- _DATA TO EXAMINE_
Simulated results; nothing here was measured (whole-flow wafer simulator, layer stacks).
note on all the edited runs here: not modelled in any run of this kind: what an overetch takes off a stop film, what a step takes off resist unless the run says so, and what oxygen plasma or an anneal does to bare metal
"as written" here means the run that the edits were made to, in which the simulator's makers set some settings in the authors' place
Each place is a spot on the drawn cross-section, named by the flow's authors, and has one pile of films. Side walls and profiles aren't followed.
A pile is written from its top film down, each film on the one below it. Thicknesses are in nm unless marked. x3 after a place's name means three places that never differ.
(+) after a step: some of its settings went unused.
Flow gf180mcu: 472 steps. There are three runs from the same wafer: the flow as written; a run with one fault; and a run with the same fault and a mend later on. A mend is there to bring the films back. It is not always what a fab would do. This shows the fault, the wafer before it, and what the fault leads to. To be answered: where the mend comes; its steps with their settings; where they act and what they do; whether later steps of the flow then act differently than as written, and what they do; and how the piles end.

- _BRIEF_
Each line of the data is to be retyped exactly.

- _EXERCISE ANSWER_
Simulated results; nothing here was measured (whole-flow wafer simulator, layer stacks).
note on all the edited runs here: not modelled in any run of this kind: what an overetch takes off a stop film, what a step takes off resist unless the run says so, and what oxygen plasma or an anneal does to bare metal
"as written" here means the run that the edits were made to, in which the simulator's makers set some settings in the authors' place
Each place is a spot on the drawn cross-section, named by the flow's authors, and has one pile of films. Side walls and profiles aren't followed.
A pile is written from its top film down, each film on the one below it. Thicknesses are in nm unless marked. x3 after a place's name means three places that never differ.
(+) after a step: some of its settings went unused.
Flow gf180mcu: 472 steps. There are three runs from the same wafer: the flow as written; a run with one fault; and a run with the same fault and a mend later on. A mend is there to bring the films back. It is not always what a fab would do. This shows the fault, the wafer before it, and what the fault leads to. To be answered: where the mend comes; its steps with their settings; where they act and what they do; whether later steps of the flow then act differently than as written, and what they do; and how the piles end.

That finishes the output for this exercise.